Transcribe the entire listing exactly.

(Given information)

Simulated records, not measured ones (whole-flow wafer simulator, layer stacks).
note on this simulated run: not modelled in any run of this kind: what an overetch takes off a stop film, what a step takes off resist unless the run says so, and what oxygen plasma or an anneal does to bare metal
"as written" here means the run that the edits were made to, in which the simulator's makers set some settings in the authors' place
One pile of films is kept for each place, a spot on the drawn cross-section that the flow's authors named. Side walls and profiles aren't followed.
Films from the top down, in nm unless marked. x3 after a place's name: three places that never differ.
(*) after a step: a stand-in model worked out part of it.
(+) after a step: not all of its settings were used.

(End Given information)

Answer area.
Simulated records, not measured ones (whole-flow wafer simulator, layer stacks).
note on this simulated run: not modelled in any run of this kind: what an overetch takes off a stop film, what a step takes off resist unless the run says so, and what oxygen plasma or an anneal does to bare metal
"as written" here means the run that the edits were made to, in which the simulator's makers set some settings in the authors' place
One pile of films is kept for each place, a spot on the drawn cross-section that the flow's authors named. Side walls and profiles aren't followed.
Films from the top down, in nm unless marked. x3 after a place's name: three places that never differ.
(*) after a step: a stand-in model worked out part of it.
(+) after a step: not all of its settings were used.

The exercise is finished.